Work request: Every line of the data below is to be written out again exactly.

==== Given data

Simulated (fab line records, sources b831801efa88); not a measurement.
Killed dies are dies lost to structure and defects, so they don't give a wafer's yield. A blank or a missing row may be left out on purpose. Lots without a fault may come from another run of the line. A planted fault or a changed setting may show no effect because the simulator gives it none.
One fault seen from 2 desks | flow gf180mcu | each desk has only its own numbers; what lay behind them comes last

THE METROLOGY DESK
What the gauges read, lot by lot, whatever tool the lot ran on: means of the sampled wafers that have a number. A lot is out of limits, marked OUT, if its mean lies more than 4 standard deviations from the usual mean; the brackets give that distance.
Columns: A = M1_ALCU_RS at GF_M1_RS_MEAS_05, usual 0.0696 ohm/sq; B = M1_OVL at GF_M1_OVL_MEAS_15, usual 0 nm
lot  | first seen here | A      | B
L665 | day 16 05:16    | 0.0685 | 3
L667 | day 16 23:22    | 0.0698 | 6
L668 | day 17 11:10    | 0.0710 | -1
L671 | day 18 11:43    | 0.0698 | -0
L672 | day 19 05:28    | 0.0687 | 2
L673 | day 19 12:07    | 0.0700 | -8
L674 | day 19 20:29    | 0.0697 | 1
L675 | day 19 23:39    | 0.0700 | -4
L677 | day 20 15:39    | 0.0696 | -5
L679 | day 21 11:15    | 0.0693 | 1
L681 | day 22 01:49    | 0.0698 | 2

========

Exercise answer:
Simulated (fab line records, sources b831801efa88); not a measurement.
Killed dies are dies lost to structure and defects, so they don't give a wafer's yield. A blank or a missing row may be left out on purpose. Lots without a fault may come from another run of the line. A planted fault or a changed setting may show no effect because the simulator gives it none.
One fault seen from 2 desks | flow gf180mcu | each desk has only its own numbers; what lay behind them comes last

THE METROLOGY DESK
What the gauges read, lot by lot, whatever tool the lot ran on: means of the sampled wafers that have a number. A lot is out of limits, marked OUT, if its mean lies more than 4 standard deviations from the usual mean; the brackets give that distance.
Columns: A = M1_ALCU_RS at GF_M1_RS_MEAS_05, usual 0.0696 ohm/sq; B = M1_OVL at GF_M1_OVL_MEAS_15, usual 0 nm
lot  | first seen here | A      | B
L665 | day 16 05:16    | 0.0685 | 3
L667 | day 16 23:22    | 0.0698 | 6
L668 | day 17 11:10    | 0.0710 | -1
L671 | day 18 11:43    | 0.0698 | -0
L672 | day 19 05:28    | 0.0687 | 2
L673 | day 19 12:07    | 0.0700 | -8
L674 | day 19 20:29    | 0.0697 | 1
L675 | day 19 23:39    | 0.0700 | -4
L677 | day 20 15:39    | 0.0696 | -5
L679 | day 21 11:15    | 0.0693 | 1
L681 | day 22 01:49    | 0.0698 | 2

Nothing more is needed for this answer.